Requirement:
The data below holds the lines to copy: everything from the line containing "route shown NAME@n: a" to the line containing "set.NAME: the setting", both ends included, set down exactly.

######

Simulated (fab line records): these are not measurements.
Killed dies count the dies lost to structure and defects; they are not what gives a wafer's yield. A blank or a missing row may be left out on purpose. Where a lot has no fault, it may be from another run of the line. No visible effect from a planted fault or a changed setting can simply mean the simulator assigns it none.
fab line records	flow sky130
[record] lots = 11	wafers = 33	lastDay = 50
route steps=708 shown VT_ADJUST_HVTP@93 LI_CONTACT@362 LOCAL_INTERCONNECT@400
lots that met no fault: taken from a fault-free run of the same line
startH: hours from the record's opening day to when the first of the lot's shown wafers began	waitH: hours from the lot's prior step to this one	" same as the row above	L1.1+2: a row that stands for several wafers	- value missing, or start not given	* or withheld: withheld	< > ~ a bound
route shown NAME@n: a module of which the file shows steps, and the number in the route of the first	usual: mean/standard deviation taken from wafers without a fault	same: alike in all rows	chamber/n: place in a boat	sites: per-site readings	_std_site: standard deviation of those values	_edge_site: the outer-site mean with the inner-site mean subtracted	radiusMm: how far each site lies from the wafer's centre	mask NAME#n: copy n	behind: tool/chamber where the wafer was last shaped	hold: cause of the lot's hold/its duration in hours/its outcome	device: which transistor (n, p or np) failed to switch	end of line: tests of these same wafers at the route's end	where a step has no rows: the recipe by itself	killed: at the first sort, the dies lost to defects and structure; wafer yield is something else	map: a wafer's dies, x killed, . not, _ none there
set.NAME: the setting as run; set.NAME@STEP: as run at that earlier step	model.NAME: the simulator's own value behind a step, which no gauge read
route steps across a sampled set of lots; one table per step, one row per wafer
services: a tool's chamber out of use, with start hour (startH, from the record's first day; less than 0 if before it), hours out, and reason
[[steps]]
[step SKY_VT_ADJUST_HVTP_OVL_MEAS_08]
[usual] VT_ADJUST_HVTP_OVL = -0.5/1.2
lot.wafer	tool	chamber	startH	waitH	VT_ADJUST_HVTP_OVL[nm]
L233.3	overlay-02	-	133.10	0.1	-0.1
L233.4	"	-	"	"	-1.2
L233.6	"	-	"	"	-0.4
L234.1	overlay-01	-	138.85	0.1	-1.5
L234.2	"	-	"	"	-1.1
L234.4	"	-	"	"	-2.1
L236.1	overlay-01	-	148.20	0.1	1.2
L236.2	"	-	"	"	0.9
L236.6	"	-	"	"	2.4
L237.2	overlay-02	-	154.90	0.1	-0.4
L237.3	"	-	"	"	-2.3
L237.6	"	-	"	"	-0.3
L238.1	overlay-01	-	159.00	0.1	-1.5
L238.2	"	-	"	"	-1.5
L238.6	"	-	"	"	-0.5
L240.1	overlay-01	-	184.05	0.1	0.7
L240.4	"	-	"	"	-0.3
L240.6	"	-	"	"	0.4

######

Expected answer:
route shown NAME@n: a module of which the file shows steps, and the number in the route of the first	usual: mean/standard deviation taken from wafers without a fault	same: alike in all rows	chamber/n: place in a boat	sites: per-site readings	_std_site: standard deviation of those values	_edge_site: the outer-site mean with the inner-site mean subtracted	radiusMm: how far each site lies from the wafer's centre	mask NAME#n: copy n	behind: tool/chamber where the wafer was last shaped	hold: cause of the lot's hold/its duration in hours/its outcome	device: which transistor (n, p or np) failed to switch	end of line: tests of these same wafers at the route's end	where a step has no rows: the recipe by itself	killed: at the first sort, the dies lost to defects and structure; wafer yield is something else	map: a wafer's dies, x killed, . not, _ none there
set.NAME: the setting as run; set.NAME@STEP: as run at that earlier step	model.NAME: the simulator's own value behind a step, which no gauge read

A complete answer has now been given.